### Material supplied
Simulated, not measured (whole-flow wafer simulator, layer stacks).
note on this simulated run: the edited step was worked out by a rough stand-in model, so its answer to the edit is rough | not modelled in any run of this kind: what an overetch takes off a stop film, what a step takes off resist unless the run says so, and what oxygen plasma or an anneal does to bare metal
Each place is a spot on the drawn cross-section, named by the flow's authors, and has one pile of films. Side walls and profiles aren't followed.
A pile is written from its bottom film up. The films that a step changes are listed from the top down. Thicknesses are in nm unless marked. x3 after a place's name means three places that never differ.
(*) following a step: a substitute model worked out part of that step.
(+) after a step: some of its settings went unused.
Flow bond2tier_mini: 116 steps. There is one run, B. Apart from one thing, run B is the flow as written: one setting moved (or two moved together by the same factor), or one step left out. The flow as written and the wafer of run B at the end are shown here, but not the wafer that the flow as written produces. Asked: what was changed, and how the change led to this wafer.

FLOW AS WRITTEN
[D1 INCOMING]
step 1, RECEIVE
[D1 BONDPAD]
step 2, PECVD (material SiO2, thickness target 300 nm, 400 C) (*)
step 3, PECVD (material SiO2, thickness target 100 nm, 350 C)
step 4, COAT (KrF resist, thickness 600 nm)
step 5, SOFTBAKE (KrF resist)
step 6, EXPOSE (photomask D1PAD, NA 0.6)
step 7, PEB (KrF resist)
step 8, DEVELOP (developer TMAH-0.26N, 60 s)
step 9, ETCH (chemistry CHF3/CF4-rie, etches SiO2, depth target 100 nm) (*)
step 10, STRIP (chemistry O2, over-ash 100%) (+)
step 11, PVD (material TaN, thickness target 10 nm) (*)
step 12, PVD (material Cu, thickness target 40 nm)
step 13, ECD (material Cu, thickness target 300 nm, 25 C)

### Action item
Using only the listing above, restate exactly the lines from the line containing "step 8, DEVELOP (developer TMAH-0.26N, 60 s)" through the line containing "step 12, PVD", both included.

### Exercise response
step 8, DEVELOP (developer TMAH-0.26N, 60 s)
step 9, ETCH (chemistry CHF3/CF4-rie, etches SiO2, depth target 100 nm) (*)
step 10, STRIP (chemistry O2, over-ash 100%) (+)
step 11, PVD (material TaN, thickness target 10 nm) (*)
step 12, PVD (material Cu, thickness target 40 nm)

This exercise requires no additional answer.